Extract the first line through the line containing "R1: mean film" from the listing below, exactly as written.

━━━━━ Record extracts

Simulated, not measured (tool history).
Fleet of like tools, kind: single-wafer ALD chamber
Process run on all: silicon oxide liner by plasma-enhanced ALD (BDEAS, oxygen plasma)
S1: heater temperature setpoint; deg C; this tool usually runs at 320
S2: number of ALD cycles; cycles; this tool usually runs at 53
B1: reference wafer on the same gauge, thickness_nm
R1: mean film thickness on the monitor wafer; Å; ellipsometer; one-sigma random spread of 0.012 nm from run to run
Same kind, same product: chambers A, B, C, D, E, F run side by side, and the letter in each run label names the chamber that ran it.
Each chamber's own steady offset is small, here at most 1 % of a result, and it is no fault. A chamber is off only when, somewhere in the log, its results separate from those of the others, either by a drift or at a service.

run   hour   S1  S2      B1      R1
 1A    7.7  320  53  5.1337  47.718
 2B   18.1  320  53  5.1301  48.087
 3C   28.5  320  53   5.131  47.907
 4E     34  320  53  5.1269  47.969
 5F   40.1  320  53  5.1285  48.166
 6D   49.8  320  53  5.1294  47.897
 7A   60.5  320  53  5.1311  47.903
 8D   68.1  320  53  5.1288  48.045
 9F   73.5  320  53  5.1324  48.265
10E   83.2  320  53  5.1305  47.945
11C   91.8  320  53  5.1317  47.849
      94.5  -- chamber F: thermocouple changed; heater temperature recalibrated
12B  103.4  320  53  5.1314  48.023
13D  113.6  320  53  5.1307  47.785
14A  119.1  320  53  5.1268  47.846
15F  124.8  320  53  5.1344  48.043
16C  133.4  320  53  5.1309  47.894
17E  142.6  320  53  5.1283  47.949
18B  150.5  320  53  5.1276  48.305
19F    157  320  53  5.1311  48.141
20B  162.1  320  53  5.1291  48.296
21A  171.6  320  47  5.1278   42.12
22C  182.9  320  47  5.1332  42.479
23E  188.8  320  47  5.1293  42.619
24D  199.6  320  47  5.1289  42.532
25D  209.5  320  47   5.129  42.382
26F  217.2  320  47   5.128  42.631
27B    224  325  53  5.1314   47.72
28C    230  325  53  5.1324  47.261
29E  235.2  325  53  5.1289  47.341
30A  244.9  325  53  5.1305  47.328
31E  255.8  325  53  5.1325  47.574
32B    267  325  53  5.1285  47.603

━━━━━━━━━━

Written reply:
Simulated, not measured (tool history).
Fleet of like tools, kind: single-wafer ALD chamber
Process run on all: silicon oxide liner by plasma-enhanced ALD (BDEAS, oxygen plasma)
S1: heater temperature setpoint; deg C; this tool usually runs at 320
S2: number of ALD cycles; cycles; this tool usually runs at 53
B1: reference wafer on the same gauge, thickness_nm
R1: mean film thickness on the monitor wafer; Å; ellipsometer; one-sigma random spread of 0.012 nm from run to run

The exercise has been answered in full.